**Brief**
Beginning with the first entry, set down each one exactly as shown.

[Information — start]
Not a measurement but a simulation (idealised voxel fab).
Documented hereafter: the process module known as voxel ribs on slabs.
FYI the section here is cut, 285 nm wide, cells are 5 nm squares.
[Information — finish]

**Exercise answer**
Not a measurement but a simulation (idealised voxel fab).
Documented hereafter: the process module known as voxel ribs on slabs.
FYI the section here is cut, 285 nm wide, cells are 5 nm squares.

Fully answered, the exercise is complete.